For each line below, write it out exactly as it appears.

....

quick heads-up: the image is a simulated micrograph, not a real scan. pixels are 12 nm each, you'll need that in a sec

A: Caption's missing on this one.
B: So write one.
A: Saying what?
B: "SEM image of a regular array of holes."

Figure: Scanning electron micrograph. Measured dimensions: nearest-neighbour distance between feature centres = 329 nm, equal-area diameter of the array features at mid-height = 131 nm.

....

■ RESPONSE:
quick heads-up: the image is a simulated micrograph, not a real scan. pixels are 12 nm each, you'll need that in a sec

A: Caption's missing on this one.
B: So write one.
A: Saying what?
B: "SEM image of a regular array of holes."

Figure: Scanning electron micrograph. Measured dimensions: nearest-neighbour distance between feature centres = 329 nm, equal-area diameter of the array features at mid-height = 131 nm.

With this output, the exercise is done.